_WORK ORDER_
Every entry in this listing should be written out exactly.

** RECORDS SHOWN follows **
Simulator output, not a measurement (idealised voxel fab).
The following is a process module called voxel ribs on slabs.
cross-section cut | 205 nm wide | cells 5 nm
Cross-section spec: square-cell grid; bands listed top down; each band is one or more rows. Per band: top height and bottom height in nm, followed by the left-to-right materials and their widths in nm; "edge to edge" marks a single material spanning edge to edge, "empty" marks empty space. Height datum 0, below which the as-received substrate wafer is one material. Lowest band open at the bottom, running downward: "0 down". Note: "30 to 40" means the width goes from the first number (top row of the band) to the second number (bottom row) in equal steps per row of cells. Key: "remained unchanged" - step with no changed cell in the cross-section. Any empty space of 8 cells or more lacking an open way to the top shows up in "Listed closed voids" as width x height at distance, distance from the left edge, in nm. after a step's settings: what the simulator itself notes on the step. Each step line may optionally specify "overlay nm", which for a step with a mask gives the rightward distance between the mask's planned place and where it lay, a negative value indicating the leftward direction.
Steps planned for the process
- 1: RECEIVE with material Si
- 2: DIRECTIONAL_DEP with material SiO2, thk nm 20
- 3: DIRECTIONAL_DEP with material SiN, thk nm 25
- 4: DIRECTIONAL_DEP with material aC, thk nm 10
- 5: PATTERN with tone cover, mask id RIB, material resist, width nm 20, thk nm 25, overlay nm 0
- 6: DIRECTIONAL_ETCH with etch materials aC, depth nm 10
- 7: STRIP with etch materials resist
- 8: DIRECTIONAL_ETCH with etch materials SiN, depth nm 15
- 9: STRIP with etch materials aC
** End of RECORDS SHOWN **

_RESPONSE_
Simulator output, not a measurement (idealised voxel fab).
The following is a process module called voxel ribs on slabs.
cross-section cut | 205 nm wide | cells 5 nm
Cross-section spec: square-cell grid; bands listed top down; each band is one or more rows. Per band: top height and bottom height in nm, followed by the left-to-right materials and their widths in nm; "edge to edge" marks a single material spanning edge to edge, "empty" marks empty space. Height datum 0, below which the as-received substrate wafer is one material. Lowest band open at the bottom, running downward: "0 down". Note: "30 to 40" means the width goes from the first number (top row of the band) to the second number (bottom row) in equal steps per row of cells. Key: "remained unchanged" - step with no changed cell in the cross-section. Any empty space of 8 cells or more lacking an open way to the top shows up in "Listed closed voids" as width x height at distance, distance from the left edge, in nm. after a step's settings: what the simulator itself notes on the step. Each step line may optionally specify "overlay nm", which for a step with a mask gives the rightward distance between the mask's planned place and where it lay, a negative value indicating the leftward direction.
Steps planned for the process
- 1: RECEIVE with material Si
- 2: DIRECTIONAL_DEP with material SiO2, thk nm 20
- 3: DIRECTIONAL_DEP with material SiN, thk nm 25
- 4: DIRECTIONAL_DEP with material aC, thk nm 10
- 5: PATTERN with tone cover, mask id RIB, material resist, width nm 20, thk nm 25, overlay nm 0
- 6: DIRECTIONAL_ETCH with etch materials aC, depth nm 10
- 7: STRIP with etch materials resist
- 8: DIRECTIONAL_ETCH with etch materials SiN, depth nm 15
- 9: STRIP with etch materials aC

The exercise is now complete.